── Raw data

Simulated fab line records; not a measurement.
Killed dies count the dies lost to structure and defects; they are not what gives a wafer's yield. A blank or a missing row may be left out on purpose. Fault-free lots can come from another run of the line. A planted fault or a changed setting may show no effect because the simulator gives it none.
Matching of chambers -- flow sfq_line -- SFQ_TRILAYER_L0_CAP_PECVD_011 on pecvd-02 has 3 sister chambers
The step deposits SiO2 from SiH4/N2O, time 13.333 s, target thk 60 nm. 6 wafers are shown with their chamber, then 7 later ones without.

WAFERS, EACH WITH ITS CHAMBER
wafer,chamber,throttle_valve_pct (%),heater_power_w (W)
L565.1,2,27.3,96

────

**Assignment**
What is needed here is an exact copy of every record.

**Answer section**
Simulated fab line records; not a measurement.
Killed dies count the dies lost to structure and defects; they are not what gives a wafer's yield. A blank or a missing row may be left out on purpose. Fault-free lots can come from another run of the line. A planted fault or a changed setting may show no effect because the simulator gives it none.
Matching of chambers -- flow sfq_line -- SFQ_TRILAYER_L0_CAP_PECVD_011 on pecvd-02 has 3 sister chambers
The step deposits SiO2 from SiH4/N2O, time 13.333 s, target thk 60 nm. 6 wafers are shown with their chamber, then 7 later ones without.

WAFERS, EACH WITH ITS CHAMBER
wafer,chamber,throttle_valve_pct (%),heater_power_w (W)
L565.1,2,27.3,96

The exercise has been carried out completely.